» Dataset records
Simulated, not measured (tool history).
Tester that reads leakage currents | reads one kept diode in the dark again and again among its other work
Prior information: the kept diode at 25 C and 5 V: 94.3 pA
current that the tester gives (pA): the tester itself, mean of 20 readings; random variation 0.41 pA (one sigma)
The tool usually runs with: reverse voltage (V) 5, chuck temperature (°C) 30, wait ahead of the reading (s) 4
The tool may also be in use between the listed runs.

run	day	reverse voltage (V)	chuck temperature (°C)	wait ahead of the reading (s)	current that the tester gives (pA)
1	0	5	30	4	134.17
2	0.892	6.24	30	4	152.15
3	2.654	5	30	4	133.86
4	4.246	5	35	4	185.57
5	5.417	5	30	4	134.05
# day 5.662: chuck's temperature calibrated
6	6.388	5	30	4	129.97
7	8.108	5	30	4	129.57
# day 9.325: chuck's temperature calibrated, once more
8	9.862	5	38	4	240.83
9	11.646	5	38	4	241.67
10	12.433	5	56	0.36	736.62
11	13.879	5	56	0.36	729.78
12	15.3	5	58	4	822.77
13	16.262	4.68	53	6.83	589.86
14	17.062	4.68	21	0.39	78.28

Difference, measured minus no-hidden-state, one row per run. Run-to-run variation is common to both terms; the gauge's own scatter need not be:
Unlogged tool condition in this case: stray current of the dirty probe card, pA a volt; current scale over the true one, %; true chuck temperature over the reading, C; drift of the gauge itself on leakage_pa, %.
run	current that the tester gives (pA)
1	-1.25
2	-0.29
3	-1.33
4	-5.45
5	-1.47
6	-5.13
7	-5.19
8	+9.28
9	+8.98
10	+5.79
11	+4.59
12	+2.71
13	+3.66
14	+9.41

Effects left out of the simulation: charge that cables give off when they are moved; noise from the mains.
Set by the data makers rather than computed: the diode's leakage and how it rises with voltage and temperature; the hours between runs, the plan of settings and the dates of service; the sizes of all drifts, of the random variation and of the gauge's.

» Work order
Your task is to restate, word for word, the lines from the beginning of the records to the line with "Effects left out", inclusive.

» Written response
Simulated, not measured (tool history).
Tester that reads leakage currents | reads one kept diode in the dark again and again among its other work
Prior information: the kept diode at 25 C and 5 V: 94.3 pA
current that the tester gives (pA): the tester itself, mean of 20 readings; random variation 0.41 pA (one sigma)
The tool usually runs with: reverse voltage (V) 5, chuck temperature (°C) 30, wait ahead of the reading (s) 4
The tool may also be in use between the listed runs.

run	day	reverse voltage (V)	chuck temperature (°C)	wait ahead of the reading (s)	current that the tester gives (pA)
1	0	5	30	4	134.17
2	0.892	6.24	30	4	152.15
3	2.654	5	30	4	133.86
4	4.246	5	35	4	185.57
5	5.417	5	30	4	134.05
# day 5.662: chuck's temperature calibrated
6	6.388	5	30	4	129.97
7	8.108	5	30	4	129.57
# day 9.325: chuck's temperature calibrated, once more
8	9.862	5	38	4	240.83
9	11.646	5	38	4	241.67
10	12.433	5	56	0.36	736.62
11	13.879	5	56	0.36	729.78
12	15.3	5	58	4	822.77
13	16.262	4.68	53	6.83	589.86
14	17.062	4.68	21	0.39	78.28

Difference, measured minus no-hidden-state, one row per run. Run-to-run variation is common to both terms; the gauge's own scatter need not be:
Unlogged tool condition in this case: stray current of the dirty probe card, pA a volt; current scale over the true one, %; true chuck temperature over the reading, C; drift of the gauge itself on leakage_pa, %.
run	current that the tester gives (pA)
1	-1.25
2	-0.29
3	-1.33
4	-5.45
5	-1.47
6	-5.13
7	-5.19
8	+9.28
9	+8.98
10	+5.79
11	+4.59
12	+2.71
13	+3.66
14	+9.41

Effects left out of the simulation: charge that cables give off when they are moved; noise from the mains.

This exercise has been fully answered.